Transcribe the listing below from its opening line up to and including the line that contains "Hi both, I can't"; reproduce nothing else.

── Data extract ──

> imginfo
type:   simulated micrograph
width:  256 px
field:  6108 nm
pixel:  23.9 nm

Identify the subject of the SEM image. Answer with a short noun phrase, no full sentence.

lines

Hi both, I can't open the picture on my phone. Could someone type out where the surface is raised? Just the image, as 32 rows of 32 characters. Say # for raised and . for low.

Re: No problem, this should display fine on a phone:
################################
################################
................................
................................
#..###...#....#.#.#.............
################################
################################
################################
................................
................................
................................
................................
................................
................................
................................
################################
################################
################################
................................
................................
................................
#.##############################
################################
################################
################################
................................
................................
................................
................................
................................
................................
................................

───

Task result:
> imginfo
type:   simulated micrograph
width:  256 px
field:  6108 nm
pixel:  23.9 nm

Identify the subject of the SEM image. Answer with a short noun phrase, no full sentence.

lines

Hi both, I can't open the picture on my phone. Could someone type out where the surface is raised? Just the image, as 32 rows of 32 characters. Say # for raised and . for low.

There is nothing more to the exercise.